[SOURCE INFORMATION]
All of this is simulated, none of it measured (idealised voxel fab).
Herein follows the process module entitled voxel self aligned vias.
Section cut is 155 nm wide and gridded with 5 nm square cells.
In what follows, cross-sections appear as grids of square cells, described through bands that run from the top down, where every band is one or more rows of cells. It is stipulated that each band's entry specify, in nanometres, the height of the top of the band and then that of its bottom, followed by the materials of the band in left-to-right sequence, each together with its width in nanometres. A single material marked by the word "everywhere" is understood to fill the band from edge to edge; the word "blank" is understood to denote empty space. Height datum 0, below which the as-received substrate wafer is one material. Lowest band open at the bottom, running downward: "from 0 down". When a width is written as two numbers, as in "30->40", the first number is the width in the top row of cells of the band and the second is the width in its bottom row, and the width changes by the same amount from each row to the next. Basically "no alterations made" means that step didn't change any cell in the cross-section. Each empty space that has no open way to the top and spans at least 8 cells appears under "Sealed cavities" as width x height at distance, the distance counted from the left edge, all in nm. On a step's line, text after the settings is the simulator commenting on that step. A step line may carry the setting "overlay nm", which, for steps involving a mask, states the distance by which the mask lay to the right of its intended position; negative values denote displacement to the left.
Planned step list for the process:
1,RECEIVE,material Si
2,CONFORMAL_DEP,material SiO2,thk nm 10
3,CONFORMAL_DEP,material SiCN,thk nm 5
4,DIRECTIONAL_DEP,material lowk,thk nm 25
[/SOURCE INFORMATION]

Return, exactly, the lines from the first line of the records above to the line containing "Section cut is", both included.

▸ **WRITTEN SOLUTION**
All of this is simulated, none of it measured (idealised voxel fab).
Herein follows the process module entitled voxel self aligned vias.
Section cut is 155 nm wide and gridded with 5 nm square cells.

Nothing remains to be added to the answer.